* DATA EXTRACTS:
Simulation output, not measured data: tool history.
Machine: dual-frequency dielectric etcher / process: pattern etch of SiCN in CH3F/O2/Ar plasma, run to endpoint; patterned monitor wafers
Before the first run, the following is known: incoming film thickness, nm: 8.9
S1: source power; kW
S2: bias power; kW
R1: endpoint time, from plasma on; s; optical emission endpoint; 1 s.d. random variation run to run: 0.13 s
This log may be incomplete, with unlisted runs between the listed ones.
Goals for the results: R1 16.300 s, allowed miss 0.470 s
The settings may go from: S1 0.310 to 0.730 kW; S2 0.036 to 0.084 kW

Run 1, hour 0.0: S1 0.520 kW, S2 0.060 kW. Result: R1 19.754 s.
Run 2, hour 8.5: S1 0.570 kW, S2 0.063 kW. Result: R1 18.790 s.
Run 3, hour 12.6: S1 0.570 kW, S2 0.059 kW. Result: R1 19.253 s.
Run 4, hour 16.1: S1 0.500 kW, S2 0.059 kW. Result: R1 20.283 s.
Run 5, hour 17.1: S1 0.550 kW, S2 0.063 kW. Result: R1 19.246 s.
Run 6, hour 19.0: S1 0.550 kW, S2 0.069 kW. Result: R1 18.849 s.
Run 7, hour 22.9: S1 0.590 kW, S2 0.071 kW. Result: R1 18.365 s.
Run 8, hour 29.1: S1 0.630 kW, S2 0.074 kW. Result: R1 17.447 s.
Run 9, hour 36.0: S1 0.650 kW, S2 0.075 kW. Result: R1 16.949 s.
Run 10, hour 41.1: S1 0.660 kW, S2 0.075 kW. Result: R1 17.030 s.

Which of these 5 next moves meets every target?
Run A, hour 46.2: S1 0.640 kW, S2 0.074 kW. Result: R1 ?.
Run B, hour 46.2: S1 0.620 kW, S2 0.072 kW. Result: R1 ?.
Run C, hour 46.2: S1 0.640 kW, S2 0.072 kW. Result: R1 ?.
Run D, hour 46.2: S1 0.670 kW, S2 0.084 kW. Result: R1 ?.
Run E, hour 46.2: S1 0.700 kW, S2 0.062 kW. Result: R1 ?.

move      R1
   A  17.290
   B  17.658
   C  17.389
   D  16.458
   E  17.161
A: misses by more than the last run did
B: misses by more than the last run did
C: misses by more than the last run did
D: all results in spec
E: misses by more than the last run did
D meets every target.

* WORK ORDER: Beginning with the line holding "Run 3, hour" and ending with the line holding "Run D, hour", write out the stretch of material above exactly; add no further lines.

* EXERCISE OUTPUT:
Run 3, hour 12.6: S1 0.570 kW, S2 0.059 kW. Result: R1 19.253 s.
Run 4, hour 16.1: S1 0.500 kW, S2 0.059 kW. Result: R1 20.283 s.
Run 5, hour 17.1: S1 0.550 kW, S2 0.063 kW. Result: R1 19.246 s.
Run 6, hour 19.0: S1 0.550 kW, S2 0.069 kW. Result: R1 18.849 s.
Run 7, hour 22.9: S1 0.590 kW, S2 0.071 kW. Result: R1 18.365 s.
Run 8, hour 29.1: S1 0.630 kW, S2 0.074 kW. Result: R1 17.447 s.
Run 9, hour 36.0: S1 0.650 kW, S2 0.075 kW. Result: R1 16.949 s.
Run 10, hour 41.1: S1 0.660 kW, S2 0.075 kW. Result: R1 17.030 s.

Which of these 5 next moves meets every target?
Run A, hour 46.2: S1 0.640 kW, S2 0.074 kW. Result: R1 ?.
Run B, hour 46.2: S1 0.620 kW, S2 0.072 kW. Result: R1 ?.
Run C, hour 46.2: S1 0.640 kW, S2 0.072 kW. Result: R1 ?.
Run D, hour 46.2: S1 0.670 kW, S2 0.084 kW. Result: R1 ?.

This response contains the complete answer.